> Provided material:

Content starts

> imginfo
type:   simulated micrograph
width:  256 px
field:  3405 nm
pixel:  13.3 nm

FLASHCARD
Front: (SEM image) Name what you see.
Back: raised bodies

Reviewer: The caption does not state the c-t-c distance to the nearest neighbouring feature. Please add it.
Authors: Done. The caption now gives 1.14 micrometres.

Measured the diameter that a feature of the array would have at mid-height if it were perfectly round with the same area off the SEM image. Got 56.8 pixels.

Content ends

> Work order: Look above for the line with "Reviewer: The caption" and the line with "Authors: Done. The". Write out those two lines and all the lines between them, exactly, and no others.

> Your solution:
Reviewer: The caption does not state the c-t-c distance to the nearest neighbouring feature. Please add it.
Authors: Done. The caption now gives 1.14 micrometres.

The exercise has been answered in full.